--- ENTRIES SUPPLIED Enclosed Below ---

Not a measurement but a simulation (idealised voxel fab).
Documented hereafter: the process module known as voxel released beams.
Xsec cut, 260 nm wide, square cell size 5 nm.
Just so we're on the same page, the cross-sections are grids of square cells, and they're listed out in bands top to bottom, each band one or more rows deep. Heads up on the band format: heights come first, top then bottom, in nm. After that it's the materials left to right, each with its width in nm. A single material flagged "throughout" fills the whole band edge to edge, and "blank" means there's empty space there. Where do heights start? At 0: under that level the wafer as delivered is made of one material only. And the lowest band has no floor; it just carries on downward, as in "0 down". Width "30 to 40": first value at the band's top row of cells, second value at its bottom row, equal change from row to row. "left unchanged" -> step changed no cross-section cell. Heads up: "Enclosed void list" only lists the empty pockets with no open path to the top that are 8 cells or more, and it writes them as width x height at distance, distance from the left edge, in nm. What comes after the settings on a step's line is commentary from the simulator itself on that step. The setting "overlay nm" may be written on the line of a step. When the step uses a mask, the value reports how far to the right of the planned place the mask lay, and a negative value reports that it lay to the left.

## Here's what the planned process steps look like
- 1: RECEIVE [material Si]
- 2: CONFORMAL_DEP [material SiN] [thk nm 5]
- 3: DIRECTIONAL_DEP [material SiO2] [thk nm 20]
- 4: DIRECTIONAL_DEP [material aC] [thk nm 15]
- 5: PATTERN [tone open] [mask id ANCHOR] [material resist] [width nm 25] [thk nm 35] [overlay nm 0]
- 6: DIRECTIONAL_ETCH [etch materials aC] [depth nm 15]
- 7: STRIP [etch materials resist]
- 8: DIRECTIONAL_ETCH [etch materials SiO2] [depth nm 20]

--- End of Enclosed ENTRIES SUPPLIED ---

ACTIVITY: All entries above should be duplicated exactly, none omitted.

WORKED SOLUTION:
Not a measurement but a simulation (idealised voxel fab).
Documented hereafter: the process module known as voxel released beams.
Xsec cut, 260 nm wide, square cell size 5 nm.
Just so we're on the same page, the cross-sections are grids of square cells, and they're listed out in bands top to bottom, each band one or more rows deep. Heads up on the band format: heights come first, top then bottom, in nm. After that it's the materials left to right, each with its width in nm. A single material flagged "throughout" fills the whole band edge to edge, and "blank" means there's empty space there. Where do heights start? At 0: under that level the wafer as delivered is made of one material only. And the lowest band has no floor; it just carries on downward, as in "0 down". Width "30 to 40": first value at the band's top row of cells, second value at its bottom row, equal change from row to row. "left unchanged" -> step changed no cross-section cell. Heads up: "Enclosed void list" only lists the empty pockets with no open path to the top that are 8 cells or more, and it writes them as width x height at distance, distance from the left edge, in nm. What comes after the settings on a step's line is commentary from the simulator itself on that step. The setting "overlay nm" may be written on the line of a step. When the step uses a mask, the value reports how far to the right of the planned place the mask lay, and a negative value reports that it lay to the left.

## Here's what the planned process steps look like
- 1: RECEIVE [material Si]
- 2: CONFORMAL_DEP [material SiN] [thk nm 5]
- 3: DIRECTIONAL_DEP [material SiO2] [thk nm 20]
- 4: DIRECTIONAL_DEP [material aC] [thk nm 15]
- 5: PATTERN [tone open] [mask id ANCHOR] [material resist] [width nm 25] [thk nm 35] [overlay nm 0]
- 6: DIRECTIONAL_ETCH [etch materials aC] [depth nm 15]
- 7: STRIP [etch materials resist]
- 8: DIRECTIONAL_ETCH [etch materials SiO2] [depth nm 20]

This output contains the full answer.